BEGIN RECORDS SHOWN

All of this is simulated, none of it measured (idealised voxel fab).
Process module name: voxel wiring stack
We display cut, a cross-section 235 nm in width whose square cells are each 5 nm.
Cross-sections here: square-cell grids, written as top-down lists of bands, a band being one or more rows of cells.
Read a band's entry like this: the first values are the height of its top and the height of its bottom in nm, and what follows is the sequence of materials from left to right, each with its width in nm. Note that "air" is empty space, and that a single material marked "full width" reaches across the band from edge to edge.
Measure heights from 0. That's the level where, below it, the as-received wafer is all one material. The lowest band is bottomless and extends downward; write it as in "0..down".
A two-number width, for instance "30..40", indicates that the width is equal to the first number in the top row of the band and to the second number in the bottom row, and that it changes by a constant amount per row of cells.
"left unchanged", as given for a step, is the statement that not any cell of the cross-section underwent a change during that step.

END RECORDS SHOWN

[WORK ORDER]
Each record needs to be copied out again, letter for letter.

[EXERCISE RESULT]
All of this is simulated, none of it measured (idealised voxel fab).
Process module name: voxel wiring stack
We display cut, a cross-section 235 nm in width whose square cells are each 5 nm.
Cross-sections here: square-cell grids, written as top-down lists of bands, a band being one or more rows of cells.
Read a band's entry like this: the first values are the height of its top and the height of its bottom in nm, and what follows is the sequence of materials from left to right, each with its width in nm. Note that "air" is empty space, and that a single material marked "full width" reaches across the band from edge to edge.
Measure heights from 0. That's the level where, below it, the as-received wafer is all one material. The lowest band is bottomless and extends downward; write it as in "0..down".
A two-number width, for instance "30..40", indicates that the width is equal to the first number in the top row of the band and to the second number in the bottom row, and that it changes by a constant amount per row of cells.
"left unchanged", as given for a step, is the statement that not any cell of the cross-section underwent a change during that step.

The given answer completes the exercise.